Work request: From the first line to the last, please write out the data exactly.

Material supplied:
● ● ●

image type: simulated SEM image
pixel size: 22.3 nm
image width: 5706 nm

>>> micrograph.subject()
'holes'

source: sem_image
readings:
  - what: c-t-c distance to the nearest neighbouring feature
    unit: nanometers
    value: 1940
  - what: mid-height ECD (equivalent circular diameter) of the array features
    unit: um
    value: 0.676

● ● ●

Response:
image type: simulated SEM image
pixel size: 22.3 nm
image width: 5706 nm

>>> micrograph.subject()
'holes'

source: sem_image
readings:
  - what: c-t-c distance to the nearest neighbouring feature
    unit: nanometers
    value: 1940
  - what: mid-height ECD (equivalent circular diameter) of the array features
    unit: um
    value: 0.676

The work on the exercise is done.